Entries shown -
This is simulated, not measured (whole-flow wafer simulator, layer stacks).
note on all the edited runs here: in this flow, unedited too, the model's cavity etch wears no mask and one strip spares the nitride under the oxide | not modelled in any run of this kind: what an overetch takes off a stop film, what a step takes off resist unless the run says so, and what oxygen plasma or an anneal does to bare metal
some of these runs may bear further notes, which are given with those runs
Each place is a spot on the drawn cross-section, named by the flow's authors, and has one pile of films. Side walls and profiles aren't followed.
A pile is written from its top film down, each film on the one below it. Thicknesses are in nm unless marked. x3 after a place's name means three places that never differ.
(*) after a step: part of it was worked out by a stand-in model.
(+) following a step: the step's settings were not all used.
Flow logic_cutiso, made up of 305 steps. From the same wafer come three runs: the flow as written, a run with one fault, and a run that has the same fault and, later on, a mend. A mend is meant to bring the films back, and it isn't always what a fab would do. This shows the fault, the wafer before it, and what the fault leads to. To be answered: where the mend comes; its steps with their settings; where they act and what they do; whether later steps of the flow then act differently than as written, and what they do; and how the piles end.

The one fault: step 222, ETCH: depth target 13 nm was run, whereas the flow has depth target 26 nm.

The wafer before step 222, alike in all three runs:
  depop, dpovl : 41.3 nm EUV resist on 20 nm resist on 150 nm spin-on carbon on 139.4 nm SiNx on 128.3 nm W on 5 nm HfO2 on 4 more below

Assignment - Retype the entries above. Match them exactly.

Task result -
This is simulated, not measured (whole-flow wafer simulator, layer stacks).
note on all the edited runs here: in this flow, unedited too, the model's cavity etch wears no mask and one strip spares the nitride under the oxide | not modelled in any run of this kind: what an overetch takes off a stop film, what a step takes off resist unless the run says so, and what oxygen plasma or an anneal does to bare metal
some of these runs may bear further notes, which are given with those runs
Each place is a spot on the drawn cross-section, named by the flow's authors, and has one pile of films. Side walls and profiles aren't followed.
A pile is written from its top film down, each film on the one below it. Thicknesses are in nm unless marked. x3 after a place's name means three places that never differ.
(*) after a step: part of it was worked out by a stand-in model.
(+) following a step: the step's settings were not all used.
Flow logic_cutiso, made up of 305 steps. From the same wafer come three runs: the flow as written, a run with one fault, and a run that has the same fault and, later on, a mend. A mend is meant to bring the films back, and it isn't always what a fab would do. This shows the fault, the wafer before it, and what the fault leads to. To be answered: where the mend comes; its steps with their settings; where they act and what they do; whether later steps of the flow then act differently than as written, and what they do; and how the piles end.

The one fault: step 222, ETCH: depth target 13 nm was run, whereas the flow has depth target 26 nm.

The wafer before step 222, alike in all three runs:
  depop, dpovl : 41.3 nm EUV resist on 20 nm resist on 150 nm spin-on carbon on 139.4 nm SiNx on 128.3 nm W on 5 nm HfO2 on 4 more below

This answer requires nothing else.